**DATA PROVIDED**
»»

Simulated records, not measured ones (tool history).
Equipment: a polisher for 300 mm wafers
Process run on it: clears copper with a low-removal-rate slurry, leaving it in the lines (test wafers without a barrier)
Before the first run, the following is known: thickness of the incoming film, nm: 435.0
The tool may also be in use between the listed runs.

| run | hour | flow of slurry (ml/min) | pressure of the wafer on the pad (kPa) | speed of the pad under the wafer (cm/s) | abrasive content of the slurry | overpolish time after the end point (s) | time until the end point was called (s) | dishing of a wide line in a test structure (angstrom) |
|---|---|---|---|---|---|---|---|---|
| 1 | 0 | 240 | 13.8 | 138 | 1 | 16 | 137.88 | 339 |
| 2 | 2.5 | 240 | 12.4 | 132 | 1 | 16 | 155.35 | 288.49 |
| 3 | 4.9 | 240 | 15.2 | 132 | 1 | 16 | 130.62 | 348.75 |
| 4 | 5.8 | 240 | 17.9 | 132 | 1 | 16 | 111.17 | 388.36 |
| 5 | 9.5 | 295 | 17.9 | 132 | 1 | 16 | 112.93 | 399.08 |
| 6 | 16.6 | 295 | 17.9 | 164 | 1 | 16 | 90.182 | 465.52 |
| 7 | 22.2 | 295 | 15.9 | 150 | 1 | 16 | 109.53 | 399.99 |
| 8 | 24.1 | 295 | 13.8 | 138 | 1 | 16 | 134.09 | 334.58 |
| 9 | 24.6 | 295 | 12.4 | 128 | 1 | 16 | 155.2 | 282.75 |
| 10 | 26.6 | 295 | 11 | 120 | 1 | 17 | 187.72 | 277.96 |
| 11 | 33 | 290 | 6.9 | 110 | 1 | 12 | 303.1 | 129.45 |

««

**BRIEF**
Each record must be returned exactly as it is written.

**WORKED SOLUTION**
Simulated records, not measured ones (tool history).
Equipment: a polisher for 300 mm wafers
Process run on it: clears copper with a low-removal-rate slurry, leaving it in the lines (test wafers without a barrier)
Before the first run, the following is known: thickness of the incoming film, nm: 435.0
The tool may also be in use between the listed runs.

| run | hour | flow of slurry (ml/min) | pressure of the wafer on the pad (kPa) | speed of the pad under the wafer (cm/s) | abrasive content of the slurry | overpolish time after the end point (s) | time until the end point was called (s) | dishing of a wide line in a test structure (angstrom) |
|---|---|---|---|---|---|---|---|---|
| 1 | 0 | 240 | 13.8 | 138 | 1 | 16 | 137.88 | 339 |
| 2 | 2.5 | 240 | 12.4 | 132 | 1 | 16 | 155.35 | 288.49 |
| 3 | 4.9 | 240 | 15.2 | 132 | 1 | 16 | 130.62 | 348.75 |
| 4 | 5.8 | 240 | 17.9 | 132 | 1 | 16 | 111.17 | 388.36 |
| 5 | 9.5 | 295 | 17.9 | 132 | 1 | 16 | 112.93 | 399.08 |
| 6 | 16.6 | 295 | 17.9 | 164 | 1 | 16 | 90.182 | 465.52 |
| 7 | 22.2 | 295 | 15.9 | 150 | 1 | 16 | 109.53 | 399.99 |
| 8 | 24.1 | 295 | 13.8 | 138 | 1 | 16 | 134.09 | 334.58 |
| 9 | 24.6 | 295 | 12.4 | 128 | 1 | 16 | 155.2 | 282.75 |
| 10 | 26.6 | 295 | 11 | 120 | 1 | 17 | 187.72 | 277.96 |
| 11 | 33 | 290 | 6.9 | 110 | 1 | 12 | 303.1 | 129.45 |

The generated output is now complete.